#### [Activity]
Starting with the opening line of the material, restate every line word for word, and end on the line containing "step 2, PECVD".

#### [Information shown]
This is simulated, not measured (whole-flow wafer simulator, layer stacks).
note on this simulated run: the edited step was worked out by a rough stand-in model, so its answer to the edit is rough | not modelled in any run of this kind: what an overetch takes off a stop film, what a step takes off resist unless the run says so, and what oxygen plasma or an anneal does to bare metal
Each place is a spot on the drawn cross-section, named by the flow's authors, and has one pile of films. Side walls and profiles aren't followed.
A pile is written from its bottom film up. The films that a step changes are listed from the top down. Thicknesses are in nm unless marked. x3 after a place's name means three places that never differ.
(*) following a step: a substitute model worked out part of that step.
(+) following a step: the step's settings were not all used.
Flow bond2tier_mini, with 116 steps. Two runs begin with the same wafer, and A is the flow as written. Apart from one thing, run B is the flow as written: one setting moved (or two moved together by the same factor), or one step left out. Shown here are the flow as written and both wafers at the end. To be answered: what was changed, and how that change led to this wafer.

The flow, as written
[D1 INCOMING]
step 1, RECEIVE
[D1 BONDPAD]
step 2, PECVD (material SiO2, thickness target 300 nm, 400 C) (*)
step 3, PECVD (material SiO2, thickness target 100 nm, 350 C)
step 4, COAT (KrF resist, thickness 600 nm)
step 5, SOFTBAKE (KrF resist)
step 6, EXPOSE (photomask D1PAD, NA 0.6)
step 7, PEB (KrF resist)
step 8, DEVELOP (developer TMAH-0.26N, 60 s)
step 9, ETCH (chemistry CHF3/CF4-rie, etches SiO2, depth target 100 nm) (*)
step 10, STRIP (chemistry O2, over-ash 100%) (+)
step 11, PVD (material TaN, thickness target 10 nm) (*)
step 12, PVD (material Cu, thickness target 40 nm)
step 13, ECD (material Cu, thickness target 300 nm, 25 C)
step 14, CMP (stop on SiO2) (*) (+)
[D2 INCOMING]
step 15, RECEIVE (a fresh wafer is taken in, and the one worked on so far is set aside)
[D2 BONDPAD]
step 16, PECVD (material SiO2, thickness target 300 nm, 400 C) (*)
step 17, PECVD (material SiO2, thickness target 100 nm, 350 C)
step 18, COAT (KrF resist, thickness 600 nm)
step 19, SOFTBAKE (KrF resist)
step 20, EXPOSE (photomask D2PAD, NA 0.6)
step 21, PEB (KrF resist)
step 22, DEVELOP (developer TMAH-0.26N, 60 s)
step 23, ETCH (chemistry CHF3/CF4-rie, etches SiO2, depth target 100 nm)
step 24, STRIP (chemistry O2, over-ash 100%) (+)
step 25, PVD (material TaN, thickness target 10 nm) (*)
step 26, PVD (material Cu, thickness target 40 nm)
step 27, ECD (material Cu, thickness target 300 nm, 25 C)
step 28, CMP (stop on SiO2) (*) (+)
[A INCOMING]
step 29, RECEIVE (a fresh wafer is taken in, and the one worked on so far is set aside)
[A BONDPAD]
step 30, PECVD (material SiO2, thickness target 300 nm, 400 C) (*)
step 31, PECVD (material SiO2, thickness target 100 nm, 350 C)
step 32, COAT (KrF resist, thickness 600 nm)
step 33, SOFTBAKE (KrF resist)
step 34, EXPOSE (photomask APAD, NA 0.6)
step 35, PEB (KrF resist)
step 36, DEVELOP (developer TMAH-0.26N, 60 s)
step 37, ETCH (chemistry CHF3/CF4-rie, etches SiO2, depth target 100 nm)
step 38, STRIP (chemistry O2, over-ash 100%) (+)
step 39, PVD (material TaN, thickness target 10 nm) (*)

#### [Exercise output]
This is simulated, not measured (whole-flow wafer simulator, layer stacks).
note on this simulated run: the edited step was worked out by a rough stand-in model, so its answer to the edit is rough | not modelled in any run of this kind: what an overetch takes off a stop film, what a step takes off resist unless the run says so, and what oxygen plasma or an anneal does to bare metal
Each place is a spot on the drawn cross-section, named by the flow's authors, and has one pile of films. Side walls and profiles aren't followed.
A pile is written from its bottom film up. The films that a step changes are listed from the top down. Thicknesses are in nm unless marked. x3 after a place's name means three places that never differ.
(*) following a step: a substitute model worked out part of that step.
(+) following a step: the step's settings were not all used.
Flow bond2tier_mini, with 116 steps. Two runs begin with the same wafer, and A is the flow as written. Apart from one thing, run B is the flow as written: one setting moved (or two moved together by the same factor), or one step left out. Shown here are the flow as written and both wafers at the end. To be answered: what was changed, and how that change led to this wafer.

The flow, as written
[D1 INCOMING]
step 1, RECEIVE
[D1 BONDPAD]
step 2, PECVD (material SiO2, thickness target 300 nm, 400 C) (*)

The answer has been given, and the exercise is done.